Exactly as written, transcribe each record below.

+++

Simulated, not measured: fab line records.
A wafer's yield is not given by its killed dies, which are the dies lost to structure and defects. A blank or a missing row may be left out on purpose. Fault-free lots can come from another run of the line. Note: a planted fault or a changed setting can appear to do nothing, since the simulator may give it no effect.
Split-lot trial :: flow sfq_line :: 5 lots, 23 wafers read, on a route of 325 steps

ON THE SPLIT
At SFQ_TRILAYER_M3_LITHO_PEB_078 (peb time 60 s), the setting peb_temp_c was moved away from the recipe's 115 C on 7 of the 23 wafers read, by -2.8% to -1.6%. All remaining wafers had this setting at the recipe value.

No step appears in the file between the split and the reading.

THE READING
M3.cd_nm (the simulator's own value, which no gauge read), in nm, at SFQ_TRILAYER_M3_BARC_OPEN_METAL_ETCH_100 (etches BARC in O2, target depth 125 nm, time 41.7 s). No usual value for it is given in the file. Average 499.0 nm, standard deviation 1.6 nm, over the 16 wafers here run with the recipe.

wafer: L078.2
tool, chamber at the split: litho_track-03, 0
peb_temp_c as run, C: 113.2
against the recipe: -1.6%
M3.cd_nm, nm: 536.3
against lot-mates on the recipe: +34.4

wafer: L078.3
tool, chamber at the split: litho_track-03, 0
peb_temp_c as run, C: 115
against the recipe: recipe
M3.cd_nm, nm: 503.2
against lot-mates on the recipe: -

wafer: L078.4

+++

Task response:
Simulated, not measured: fab line records.
A wafer's yield is not given by its killed dies, which are the dies lost to structure and defects. A blank or a missing row may be left out on purpose. Fault-free lots can come from another run of the line. Note: a planted fault or a changed setting can appear to do nothing, since the simulator may give it no effect.
Split-lot trial :: flow sfq_line :: 5 lots, 23 wafers read, on a route of 325 steps

ON THE SPLIT
At SFQ_TRILAYER_M3_LITHO_PEB_078 (peb time 60 s), the setting peb_temp_c was moved away from the recipe's 115 C on 7 of the 23 wafers read, by -2.8% to -1.6%. All remaining wafers had this setting at the recipe value.

No step appears in the file between the split and the reading.

THE READING
M3.cd_nm (the simulator's own value, which no gauge read), in nm, at SFQ_TRILAYER_M3_BARC_OPEN_METAL_ETCH_100 (etches BARC in O2, target depth 125 nm, time 41.7 s). No usual value for it is given in the file. Average 499.0 nm, standard deviation 1.6 nm, over the 16 wafers here run with the recipe.

wafer: L078.2
tool, chamber at the split: litho_track-03, 0
peb_temp_c as run, C: 113.2
against the recipe: -1.6%
M3.cd_nm, nm: 536.3
against lot-mates on the recipe: +34.4

wafer: L078.3
tool, chamber at the split: litho_track-03, 0
peb_temp_c as run, C: 115
against the recipe: recipe
M3.cd_nm, nm: 503.2
against lot-mates on the recipe: -

wafer: L078.4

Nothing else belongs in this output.